-- Requirement --
Output the data below line for line, exactly, up to and including the line where "Known at the" appears.

-- Dataset excerpts --
========================

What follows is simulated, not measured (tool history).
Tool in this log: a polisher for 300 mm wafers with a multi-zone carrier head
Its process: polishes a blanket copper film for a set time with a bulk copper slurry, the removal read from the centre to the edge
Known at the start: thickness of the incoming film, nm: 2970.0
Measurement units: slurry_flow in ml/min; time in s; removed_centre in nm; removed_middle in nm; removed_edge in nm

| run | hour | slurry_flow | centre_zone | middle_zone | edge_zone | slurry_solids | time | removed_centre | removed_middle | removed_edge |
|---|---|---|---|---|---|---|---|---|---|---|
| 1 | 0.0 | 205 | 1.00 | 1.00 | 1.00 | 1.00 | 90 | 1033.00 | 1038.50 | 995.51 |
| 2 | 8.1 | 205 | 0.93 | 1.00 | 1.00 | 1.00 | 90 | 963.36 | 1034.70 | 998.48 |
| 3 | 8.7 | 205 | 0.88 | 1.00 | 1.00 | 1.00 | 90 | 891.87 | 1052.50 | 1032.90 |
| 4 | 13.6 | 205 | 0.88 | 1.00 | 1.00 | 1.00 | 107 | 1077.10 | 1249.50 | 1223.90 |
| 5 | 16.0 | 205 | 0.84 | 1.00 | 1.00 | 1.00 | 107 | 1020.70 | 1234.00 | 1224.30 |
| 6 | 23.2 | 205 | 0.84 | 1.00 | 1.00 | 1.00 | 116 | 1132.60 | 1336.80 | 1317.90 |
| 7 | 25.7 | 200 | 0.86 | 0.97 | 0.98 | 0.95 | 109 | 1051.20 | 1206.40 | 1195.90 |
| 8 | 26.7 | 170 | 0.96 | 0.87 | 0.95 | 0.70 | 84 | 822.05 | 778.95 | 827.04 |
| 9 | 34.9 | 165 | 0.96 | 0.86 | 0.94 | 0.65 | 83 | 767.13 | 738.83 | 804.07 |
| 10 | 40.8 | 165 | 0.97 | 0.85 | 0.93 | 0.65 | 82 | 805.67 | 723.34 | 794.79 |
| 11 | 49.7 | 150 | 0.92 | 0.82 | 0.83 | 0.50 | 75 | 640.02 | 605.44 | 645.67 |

========================

-- Exercise output --
What follows is simulated, not measured (tool history).
Tool in this log: a polisher for 300 mm wafers with a multi-zone carrier head
Its process: polishes a blanket copper film for a set time with a bulk copper slurry, the removal read from the centre to the edge
Known at the start: thickness of the incoming film, nm: 2970.0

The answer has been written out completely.